◆ Action item ◆
Please retype the listing below without a single change.

***** Stored data *****

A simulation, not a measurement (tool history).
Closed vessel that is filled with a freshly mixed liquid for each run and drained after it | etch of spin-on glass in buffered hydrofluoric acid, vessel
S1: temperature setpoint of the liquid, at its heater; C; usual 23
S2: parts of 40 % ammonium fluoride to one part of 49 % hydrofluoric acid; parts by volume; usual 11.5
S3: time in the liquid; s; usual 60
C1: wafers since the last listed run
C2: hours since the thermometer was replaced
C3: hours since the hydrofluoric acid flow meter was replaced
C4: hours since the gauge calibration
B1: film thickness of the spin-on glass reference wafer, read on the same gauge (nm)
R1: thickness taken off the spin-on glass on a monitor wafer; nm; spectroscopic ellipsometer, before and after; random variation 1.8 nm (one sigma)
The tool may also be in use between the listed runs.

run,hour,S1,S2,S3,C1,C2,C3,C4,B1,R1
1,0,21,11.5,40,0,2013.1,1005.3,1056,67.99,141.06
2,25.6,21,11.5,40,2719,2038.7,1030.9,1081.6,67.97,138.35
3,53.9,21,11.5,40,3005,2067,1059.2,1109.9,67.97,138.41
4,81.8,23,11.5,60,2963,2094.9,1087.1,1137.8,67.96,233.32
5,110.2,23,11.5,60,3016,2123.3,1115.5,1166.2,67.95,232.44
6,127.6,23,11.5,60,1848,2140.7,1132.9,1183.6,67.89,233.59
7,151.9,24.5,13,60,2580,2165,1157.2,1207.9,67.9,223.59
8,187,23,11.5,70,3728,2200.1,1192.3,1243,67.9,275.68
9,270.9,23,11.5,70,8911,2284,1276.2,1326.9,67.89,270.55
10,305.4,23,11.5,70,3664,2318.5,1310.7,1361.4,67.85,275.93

*****

◆ Task answer ◆
A simulation, not a measurement (tool history).
Closed vessel that is filled with a freshly mixed liquid for each run and drained after it | etch of spin-on glass in buffered hydrofluoric acid, vessel
S1: temperature setpoint of the liquid, at its heater; C; usual 23
S2: parts of 40 % ammonium fluoride to one part of 49 % hydrofluoric acid; parts by volume; usual 11.5
S3: time in the liquid; s; usual 60
C1: wafers since the last listed run
C2: hours since the thermometer was replaced
C3: hours since the hydrofluoric acid flow meter was replaced
C4: hours since the gauge calibration
B1: film thickness of the spin-on glass reference wafer, read on the same gauge (nm)
R1: thickness taken off the spin-on glass on a monitor wafer; nm; spectroscopic ellipsometer, before and after; random variation 1.8 nm (one sigma)
The tool may also be in use between the listed runs.

run,hour,S1,S2,S3,C1,C2,C3,C4,B1,R1
1,0,21,11.5,40,0,2013.1,1005.3,1056,67.99,141.06
2,25.6,21,11.5,40,2719,2038.7,1030.9,1081.6,67.97,138.35
3,53.9,21,11.5,40,3005,2067,1059.2,1109.9,67.97,138.41
4,81.8,23,11.5,60,2963,2094.9,1087.1,1137.8,67.96,233.32
5,110.2,23,11.5,60,3016,2123.3,1115.5,1166.2,67.95,232.44
6,127.6,23,11.5,60,1848,2140.7,1132.9,1183.6,67.89,233.59
7,151.9,24.5,13,60,2580,2165,1157.2,1207.9,67.9,223.59
8,187,23,11.5,70,3728,2200.1,1192.3,1243,67.9,275.68
9,270.9,23,11.5,70,8911,2284,1276.2,1326.9,67.89,270.55
10,305.4,23,11.5,70,3664,2318.5,1310.7,1361.4,67.85,275.93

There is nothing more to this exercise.